* REQUIRED ACTION *
Exact copies of all the entries are required.

* DATA SUPPLIED *
● ● ● ● ● ● ●
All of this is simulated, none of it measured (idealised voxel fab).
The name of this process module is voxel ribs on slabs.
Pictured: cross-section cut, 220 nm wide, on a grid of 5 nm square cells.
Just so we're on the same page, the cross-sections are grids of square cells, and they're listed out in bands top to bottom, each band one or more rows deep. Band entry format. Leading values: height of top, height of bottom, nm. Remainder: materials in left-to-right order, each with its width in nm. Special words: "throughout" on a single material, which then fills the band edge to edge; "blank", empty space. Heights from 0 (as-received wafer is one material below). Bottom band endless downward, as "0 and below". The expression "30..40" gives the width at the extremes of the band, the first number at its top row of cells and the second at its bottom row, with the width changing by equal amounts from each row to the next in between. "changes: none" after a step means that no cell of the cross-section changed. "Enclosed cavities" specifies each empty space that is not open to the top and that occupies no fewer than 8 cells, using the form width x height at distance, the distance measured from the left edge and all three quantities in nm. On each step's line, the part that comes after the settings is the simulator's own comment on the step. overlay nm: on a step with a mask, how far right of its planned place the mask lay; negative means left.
● ● ● ● ● ● ●

* WRITTEN REPLY *
All of this is simulated, none of it measured (idealised voxel fab).
The name of this process module is voxel ribs on slabs.
Pictured: cross-section cut, 220 nm wide, on a grid of 5 nm square cells.
Just so we're on the same page, the cross-sections are grids of square cells, and they're listed out in bands top to bottom, each band one or more rows deep. Band entry format. Leading values: height of top, height of bottom, nm. Remainder: materials in left-to-right order, each with its width in nm. Special words: "throughout" on a single material, which then fills the band edge to edge; "blank", empty space. Heights from 0 (as-received wafer is one material below). Bottom band endless downward, as "0 and below". The expression "30..40" gives the width at the extremes of the band, the first number at its top row of cells and the second at its bottom row, with the width changing by equal amounts from each row to the next in between. "changes: none" after a step means that no cell of the cross-section changed. "Enclosed cavities" specifies each empty space that is not open to the top and that occupies no fewer than 8 cells, using the form width x height at distance, the distance measured from the left edge and all three quantities in nm. On each step's line, the part that comes after the settings is the simulator's own comment on the step. overlay nm: on a step with a mask, how far right of its planned place the mask lay; negative means left.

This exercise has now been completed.